PROVIDED RECORDS.
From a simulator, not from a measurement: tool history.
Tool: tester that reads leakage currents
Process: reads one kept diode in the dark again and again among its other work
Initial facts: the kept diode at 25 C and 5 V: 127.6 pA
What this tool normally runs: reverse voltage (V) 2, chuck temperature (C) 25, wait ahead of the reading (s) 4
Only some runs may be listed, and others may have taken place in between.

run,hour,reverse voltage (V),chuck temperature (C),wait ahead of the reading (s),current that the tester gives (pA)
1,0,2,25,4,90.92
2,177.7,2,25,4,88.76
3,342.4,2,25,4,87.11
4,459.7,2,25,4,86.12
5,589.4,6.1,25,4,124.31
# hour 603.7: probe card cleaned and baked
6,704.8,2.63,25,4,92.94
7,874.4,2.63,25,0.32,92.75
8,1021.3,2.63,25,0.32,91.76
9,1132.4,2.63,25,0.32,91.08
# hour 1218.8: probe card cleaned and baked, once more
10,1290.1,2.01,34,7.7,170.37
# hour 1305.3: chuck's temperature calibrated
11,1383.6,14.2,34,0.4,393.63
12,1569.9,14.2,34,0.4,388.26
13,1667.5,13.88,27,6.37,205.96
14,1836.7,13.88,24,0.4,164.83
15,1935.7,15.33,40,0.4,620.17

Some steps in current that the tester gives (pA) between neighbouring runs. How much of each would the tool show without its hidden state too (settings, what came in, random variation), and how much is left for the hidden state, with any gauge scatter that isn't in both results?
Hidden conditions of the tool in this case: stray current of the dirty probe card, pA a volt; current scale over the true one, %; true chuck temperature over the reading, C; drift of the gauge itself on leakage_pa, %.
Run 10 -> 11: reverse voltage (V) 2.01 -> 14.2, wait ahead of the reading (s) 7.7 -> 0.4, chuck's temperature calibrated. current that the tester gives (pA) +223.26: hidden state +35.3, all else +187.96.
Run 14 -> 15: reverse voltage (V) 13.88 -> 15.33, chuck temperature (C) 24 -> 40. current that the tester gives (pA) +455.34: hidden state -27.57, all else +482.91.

REQUIRED ACTION. All lines from the beginning of the listing through the one with "13,1667.5,13.88,27,6.37,205.96" are to be restated word for word, and only those.

ANSWER BOX.
From a simulator, not from a measurement: tool history.
Tool: tester that reads leakage currents
Process: reads one kept diode in the dark again and again among its other work
Initial facts: the kept diode at 25 C and 5 V: 127.6 pA
What this tool normally runs: reverse voltage (V) 2, chuck temperature (C) 25, wait ahead of the reading (s) 4
Only some runs may be listed, and others may have taken place in between.

run,hour,reverse voltage (V),chuck temperature (C),wait ahead of the reading (s),current that the tester gives (pA)
1,0,2,25,4,90.92
2,177.7,2,25,4,88.76
3,342.4,2,25,4,87.11
4,459.7,2,25,4,86.12
5,589.4,6.1,25,4,124.31
# hour 603.7: probe card cleaned and baked
6,704.8,2.63,25,4,92.94
7,874.4,2.63,25,0.32,92.75
8,1021.3,2.63,25,0.32,91.76
9,1132.4,2.63,25,0.32,91.08
# hour 1218.8: probe card cleaned and baked, once more
10,1290.1,2.01,34,7.7,170.37
# hour 1305.3: chuck's temperature calibrated
11,1383.6,14.2,34,0.4,393.63
12,1569.9,14.2,34,0.4,388.26
13,1667.5,13.88,27,6.37,205.96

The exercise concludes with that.